(Dataset Opens)

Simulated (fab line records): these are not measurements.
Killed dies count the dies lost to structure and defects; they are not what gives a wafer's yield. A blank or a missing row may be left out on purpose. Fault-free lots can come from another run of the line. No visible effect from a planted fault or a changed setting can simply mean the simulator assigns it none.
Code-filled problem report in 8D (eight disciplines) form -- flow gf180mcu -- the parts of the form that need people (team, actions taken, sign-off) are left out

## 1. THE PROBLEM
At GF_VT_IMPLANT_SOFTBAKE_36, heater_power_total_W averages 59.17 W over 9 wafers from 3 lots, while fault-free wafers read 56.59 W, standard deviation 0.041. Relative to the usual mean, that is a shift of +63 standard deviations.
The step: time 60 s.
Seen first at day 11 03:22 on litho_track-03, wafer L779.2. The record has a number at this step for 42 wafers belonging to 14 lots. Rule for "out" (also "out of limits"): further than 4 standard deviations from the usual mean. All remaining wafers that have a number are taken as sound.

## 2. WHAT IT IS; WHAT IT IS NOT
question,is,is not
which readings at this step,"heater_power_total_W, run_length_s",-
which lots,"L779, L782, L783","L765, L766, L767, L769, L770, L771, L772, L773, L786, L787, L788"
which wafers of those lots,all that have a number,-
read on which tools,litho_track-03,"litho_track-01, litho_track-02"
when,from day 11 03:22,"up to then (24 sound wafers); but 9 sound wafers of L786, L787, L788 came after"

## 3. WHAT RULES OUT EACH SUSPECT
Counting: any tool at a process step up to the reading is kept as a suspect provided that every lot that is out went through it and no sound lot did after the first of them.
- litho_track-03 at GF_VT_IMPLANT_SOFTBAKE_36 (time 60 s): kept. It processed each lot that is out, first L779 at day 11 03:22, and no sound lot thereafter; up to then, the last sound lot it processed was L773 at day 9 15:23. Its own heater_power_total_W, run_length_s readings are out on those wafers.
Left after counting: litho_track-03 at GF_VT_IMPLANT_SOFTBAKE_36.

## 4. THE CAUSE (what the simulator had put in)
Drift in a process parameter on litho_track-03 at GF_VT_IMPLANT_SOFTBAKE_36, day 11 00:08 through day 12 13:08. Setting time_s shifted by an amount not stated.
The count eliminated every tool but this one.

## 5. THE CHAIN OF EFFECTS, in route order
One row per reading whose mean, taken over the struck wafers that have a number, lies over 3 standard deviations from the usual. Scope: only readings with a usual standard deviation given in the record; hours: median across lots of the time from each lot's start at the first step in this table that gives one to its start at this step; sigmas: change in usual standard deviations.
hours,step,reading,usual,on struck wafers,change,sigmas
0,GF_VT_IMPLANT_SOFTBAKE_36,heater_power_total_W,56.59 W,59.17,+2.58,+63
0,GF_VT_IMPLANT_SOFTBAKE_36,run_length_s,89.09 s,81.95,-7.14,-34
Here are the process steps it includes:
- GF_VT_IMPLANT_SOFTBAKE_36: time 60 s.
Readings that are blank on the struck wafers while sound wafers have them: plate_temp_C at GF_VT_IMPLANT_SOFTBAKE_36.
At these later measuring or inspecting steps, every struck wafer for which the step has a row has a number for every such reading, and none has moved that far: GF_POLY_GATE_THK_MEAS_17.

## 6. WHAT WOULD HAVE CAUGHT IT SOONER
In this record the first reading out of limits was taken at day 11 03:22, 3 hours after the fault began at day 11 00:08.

(Dataset Closes)

Work request:
With the first line being the one containing "## 1. THE PROBLEM" and the last line the one containing "## 3. WHAT RULES OUT EACH SUSPECT", transcribe exactly the lines above that fall in that range.

Answer space:
## 1. THE PROBLEM
At GF_VT_IMPLANT_SOFTBAKE_36, heater_power_total_W averages 59.17 W over 9 wafers from 3 lots, while fault-free wafers read 56.59 W, standard deviation 0.041. Relative to the usual mean, that is a shift of +63 standard deviations.
The step: time 60 s.
Seen first at day 11 03:22 on litho_track-03, wafer L779.2. The record has a number at this step for 42 wafers belonging to 14 lots. Rule for "out" (also "out of limits"): further than 4 standard deviations from the usual mean. All remaining wafers that have a number are taken as sound.

## 2. WHAT IT IS; WHAT IT IS NOT
question,is,is not
which readings at this step,"heater_power_total_W, run_length_s",-
which lots,"L779, L782, L783","L765, L766, L767, L769, L770, L771, L772, L773, L786, L787, L788"
which wafers of those lots,all that have a number,-
read on which tools,litho_track-03,"litho_track-01, litho_track-02"
when,from day 11 03:22,"up to then (24 sound wafers); but 9 sound wafers of L786, L787, L788 came after"

## 3. WHAT RULES OUT EACH SUSPECT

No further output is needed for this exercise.